ACTION ITEM –
Print the listing exactly, but only as far as the line containing "The wafer is". The first line and that line are both included.

### MATERIAL SUPPLIED ###
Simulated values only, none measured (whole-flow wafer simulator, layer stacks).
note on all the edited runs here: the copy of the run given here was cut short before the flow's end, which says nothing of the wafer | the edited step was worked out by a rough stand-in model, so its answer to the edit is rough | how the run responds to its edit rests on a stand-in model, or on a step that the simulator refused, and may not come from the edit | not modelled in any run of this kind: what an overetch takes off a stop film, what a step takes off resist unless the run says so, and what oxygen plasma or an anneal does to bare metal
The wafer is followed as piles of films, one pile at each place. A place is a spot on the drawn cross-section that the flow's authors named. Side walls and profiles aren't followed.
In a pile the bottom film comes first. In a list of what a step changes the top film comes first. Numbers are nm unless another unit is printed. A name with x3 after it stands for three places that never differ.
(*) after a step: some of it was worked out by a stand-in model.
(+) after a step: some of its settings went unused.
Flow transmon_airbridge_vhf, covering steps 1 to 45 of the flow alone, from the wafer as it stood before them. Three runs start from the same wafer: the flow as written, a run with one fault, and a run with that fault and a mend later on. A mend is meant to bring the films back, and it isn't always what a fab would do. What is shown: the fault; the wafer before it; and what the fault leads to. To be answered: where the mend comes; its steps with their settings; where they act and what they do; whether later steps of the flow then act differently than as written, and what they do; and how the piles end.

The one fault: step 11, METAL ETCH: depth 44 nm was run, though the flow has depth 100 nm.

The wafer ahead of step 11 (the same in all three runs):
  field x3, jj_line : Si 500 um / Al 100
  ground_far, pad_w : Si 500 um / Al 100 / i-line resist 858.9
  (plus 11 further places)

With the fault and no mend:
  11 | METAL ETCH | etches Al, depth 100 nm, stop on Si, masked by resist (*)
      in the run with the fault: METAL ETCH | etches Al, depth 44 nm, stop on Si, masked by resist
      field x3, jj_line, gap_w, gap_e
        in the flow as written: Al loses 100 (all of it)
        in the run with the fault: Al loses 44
###

EXERCISE RESPONSE –
Simulated values only, none measured (whole-flow wafer simulator, layer stacks).
note on all the edited runs here: the copy of the run given here was cut short before the flow's end, which says nothing of the wafer | the edited step was worked out by a rough stand-in model, so its answer to the edit is rough | how the run responds to its edit rests on a stand-in model, or on a step that the simulator refused, and may not come from the edit | not modelled in any run of this kind: what an overetch takes off a stop film, what a step takes off resist unless the run says so, and what oxygen plasma or an anneal does to bare metal
The wafer is followed as piles of films, one pile at each place. A place is a spot on the drawn cross-section that the flow's authors named. Side walls and profiles aren't followed.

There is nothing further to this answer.